Source data:
┌──

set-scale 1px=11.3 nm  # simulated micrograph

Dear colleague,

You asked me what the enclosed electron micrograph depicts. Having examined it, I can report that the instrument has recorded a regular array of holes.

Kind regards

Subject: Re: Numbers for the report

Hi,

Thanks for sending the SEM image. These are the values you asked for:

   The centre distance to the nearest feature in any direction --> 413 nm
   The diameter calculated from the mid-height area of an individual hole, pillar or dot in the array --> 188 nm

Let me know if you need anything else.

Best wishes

└──

Brief:
Copy back the listing above exactly, but only from the line with "The diameter calculated" through the line with "Let me know if you need anything else.", both ends included.

Answer space:
   The diameter calculated from the mid-height area of an individual hole, pillar or dot in the array --> 188 nm

Let me know if you need anything else.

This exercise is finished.